# Work item
For the data below, restate word for word only the lines from the line containing "step 15, CLEAN" through the line containing "step 20, CMP", both ends included.

# Supplied records
◆ ◆ ◆ ◆ ◆ ◆ ◆
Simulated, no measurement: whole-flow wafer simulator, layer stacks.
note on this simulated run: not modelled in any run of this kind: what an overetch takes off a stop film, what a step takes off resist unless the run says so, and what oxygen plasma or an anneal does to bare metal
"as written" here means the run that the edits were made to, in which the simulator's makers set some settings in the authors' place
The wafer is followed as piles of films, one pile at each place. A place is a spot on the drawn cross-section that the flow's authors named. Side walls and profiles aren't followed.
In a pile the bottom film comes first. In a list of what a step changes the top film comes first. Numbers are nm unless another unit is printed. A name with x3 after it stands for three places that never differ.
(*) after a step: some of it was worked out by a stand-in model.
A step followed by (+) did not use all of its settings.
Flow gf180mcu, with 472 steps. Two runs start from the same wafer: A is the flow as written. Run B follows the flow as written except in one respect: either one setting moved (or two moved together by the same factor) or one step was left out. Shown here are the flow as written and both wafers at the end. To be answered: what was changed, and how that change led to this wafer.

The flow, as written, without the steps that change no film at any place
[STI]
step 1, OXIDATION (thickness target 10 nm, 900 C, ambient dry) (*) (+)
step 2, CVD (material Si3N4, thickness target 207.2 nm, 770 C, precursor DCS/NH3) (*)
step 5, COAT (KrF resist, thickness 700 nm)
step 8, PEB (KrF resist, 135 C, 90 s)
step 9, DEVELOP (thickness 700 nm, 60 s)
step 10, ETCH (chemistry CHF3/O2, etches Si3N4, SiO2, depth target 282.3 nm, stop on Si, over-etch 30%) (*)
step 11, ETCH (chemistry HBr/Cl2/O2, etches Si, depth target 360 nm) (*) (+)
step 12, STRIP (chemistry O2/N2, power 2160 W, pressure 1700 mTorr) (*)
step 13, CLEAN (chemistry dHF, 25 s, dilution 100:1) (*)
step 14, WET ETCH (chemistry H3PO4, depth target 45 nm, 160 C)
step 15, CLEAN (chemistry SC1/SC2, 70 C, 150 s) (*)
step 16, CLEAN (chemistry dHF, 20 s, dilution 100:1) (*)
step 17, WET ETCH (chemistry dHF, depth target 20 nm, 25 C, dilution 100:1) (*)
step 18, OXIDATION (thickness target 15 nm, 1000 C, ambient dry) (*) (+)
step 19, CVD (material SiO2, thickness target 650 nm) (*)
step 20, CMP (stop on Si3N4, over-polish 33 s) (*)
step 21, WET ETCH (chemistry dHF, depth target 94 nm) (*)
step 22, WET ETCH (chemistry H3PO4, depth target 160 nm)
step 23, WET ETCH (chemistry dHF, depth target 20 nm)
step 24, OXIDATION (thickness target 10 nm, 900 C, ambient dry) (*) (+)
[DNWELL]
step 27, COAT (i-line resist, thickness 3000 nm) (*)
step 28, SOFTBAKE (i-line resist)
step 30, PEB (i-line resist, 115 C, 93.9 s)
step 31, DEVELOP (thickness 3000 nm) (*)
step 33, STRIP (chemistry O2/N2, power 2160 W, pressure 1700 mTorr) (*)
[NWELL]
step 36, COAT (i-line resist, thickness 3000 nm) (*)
◆ ◆ ◆ ◆ ◆ ◆ ◆

# Answer section
step 15, CLEAN (chemistry SC1/SC2, 70 C, 150 s) (*)
step 16, CLEAN (chemistry dHF, 20 s, dilution 100:1) (*)
step 17, WET ETCH (chemistry dHF, depth target 20 nm, 25 C, dilution 100:1) (*)
step 18, OXIDATION (thickness target 15 nm, 1000 C, ambient dry) (*) (+)
step 19, CVD (material SiO2, thickness target 650 nm) (*)
step 20, CMP (stop on Si3N4, over-polish 33 s) (*)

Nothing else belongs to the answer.